━━ Supplied entries

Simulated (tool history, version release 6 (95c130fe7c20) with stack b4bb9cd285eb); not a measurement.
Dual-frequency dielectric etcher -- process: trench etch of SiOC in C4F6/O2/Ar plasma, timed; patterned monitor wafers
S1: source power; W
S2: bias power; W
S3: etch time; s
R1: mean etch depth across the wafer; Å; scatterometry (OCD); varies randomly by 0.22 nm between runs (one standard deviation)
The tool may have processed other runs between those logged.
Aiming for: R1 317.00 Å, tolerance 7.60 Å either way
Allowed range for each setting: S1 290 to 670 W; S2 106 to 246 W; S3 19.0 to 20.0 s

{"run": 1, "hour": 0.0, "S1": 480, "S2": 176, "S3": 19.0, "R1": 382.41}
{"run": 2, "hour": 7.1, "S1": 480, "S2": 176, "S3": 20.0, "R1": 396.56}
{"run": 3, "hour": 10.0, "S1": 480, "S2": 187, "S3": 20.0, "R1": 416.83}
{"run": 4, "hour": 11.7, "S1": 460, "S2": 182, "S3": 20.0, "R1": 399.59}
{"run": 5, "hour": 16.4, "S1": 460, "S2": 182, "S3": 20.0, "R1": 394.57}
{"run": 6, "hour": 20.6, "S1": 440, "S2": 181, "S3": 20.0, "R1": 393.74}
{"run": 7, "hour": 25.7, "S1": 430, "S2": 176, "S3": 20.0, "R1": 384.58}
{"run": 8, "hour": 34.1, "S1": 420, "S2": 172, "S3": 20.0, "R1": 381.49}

━━━━

▶ [Work request] With every line intact, print the records above again.

▶ [Exercise answer]
Simulated (tool history, version release 6 (95c130fe7c20) with stack b4bb9cd285eb); not a measurement.
Dual-frequency dielectric etcher -- process: trench etch of SiOC in C4F6/O2/Ar plasma, timed; patterned monitor wafers
S1: source power; W
S2: bias power; W
S3: etch time; s
R1: mean etch depth across the wafer; Å; scatterometry (OCD); varies randomly by 0.22 nm between runs (one standard deviation)
The tool may have processed other runs between those logged.
Aiming for: R1 317.00 Å, tolerance 7.60 Å either way
Allowed range for each setting: S1 290 to 670 W; S2 106 to 246 W; S3 19.0 to 20.0 s

{"run": 1, "hour": 0.0, "S1": 480, "S2": 176, "S3": 19.0, "R1": 382.41}
{"run": 2, "hour": 7.1, "S1": 480, "S2": 176, "S3": 20.0, "R1": 396.56}
{"run": 3, "hour": 10.0, "S1": 480, "S2": 187, "S3": 20.0, "R1": 416.83}
{"run": 4, "hour": 11.7, "S1": 460, "S2": 182, "S3": 20.0, "R1": 399.59}
{"run": 5, "hour": 16.4, "S1": 460, "S2": 182, "S3": 20.0, "R1": 394.57}
{"run": 6, "hour": 20.6, "S1": 440, "S2": 181, "S3": 20.0, "R1": 393.74}
{"run": 7, "hour": 25.7, "S1": 430, "S2": 176, "S3": 20.0, "R1": 384.58}
{"run": 8, "hour": 34.1, "S1": 420, "S2": 172, "S3": 20.0, "R1": 381.49}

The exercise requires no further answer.